++++++++++++++++++++
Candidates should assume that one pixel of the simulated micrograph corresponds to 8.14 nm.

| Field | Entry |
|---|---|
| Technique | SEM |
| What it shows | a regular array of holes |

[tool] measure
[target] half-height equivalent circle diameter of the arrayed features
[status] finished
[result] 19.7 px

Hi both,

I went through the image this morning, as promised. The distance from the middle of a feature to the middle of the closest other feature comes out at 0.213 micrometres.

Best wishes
++++++++++++++++++++

TASK ITEM:
Repeat each line of the data above, exactly as it appears, from the first through the line that contains "[status] finished".

ANSWER BOX:
Candidates should assume that one pixel of the simulated micrograph corresponds to 8.14 nm.

| Field | Entry |
|---|---|
| Technique | SEM |
| What it shows | a regular array of holes |

[tool] measure
[target] half-height equivalent circle diameter of the arrayed features
[status] finished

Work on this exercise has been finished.